# Work request
Will you return, word for word, only the lines from the top of the data below down to and including the one with "The caption should"?

# Data excerpts
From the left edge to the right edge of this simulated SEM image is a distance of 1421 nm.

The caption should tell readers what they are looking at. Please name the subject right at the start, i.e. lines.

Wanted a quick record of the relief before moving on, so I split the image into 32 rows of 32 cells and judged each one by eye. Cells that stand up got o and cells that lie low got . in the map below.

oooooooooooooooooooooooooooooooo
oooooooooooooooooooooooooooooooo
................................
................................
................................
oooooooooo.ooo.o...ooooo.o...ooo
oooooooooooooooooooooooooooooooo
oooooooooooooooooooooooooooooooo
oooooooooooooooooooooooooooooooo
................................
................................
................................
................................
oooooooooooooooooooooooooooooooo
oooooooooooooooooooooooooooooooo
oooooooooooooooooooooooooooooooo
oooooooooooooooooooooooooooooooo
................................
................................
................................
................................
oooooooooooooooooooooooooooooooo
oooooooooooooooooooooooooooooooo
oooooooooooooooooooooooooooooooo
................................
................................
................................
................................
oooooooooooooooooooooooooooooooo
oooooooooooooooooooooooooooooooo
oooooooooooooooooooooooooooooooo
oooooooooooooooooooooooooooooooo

# Answer space
From the left edge to the right edge of this simulated SEM image is a distance of 1421 nm.

The caption should tell readers what they are looking at. Please name the subject right at the start, i.e. lines.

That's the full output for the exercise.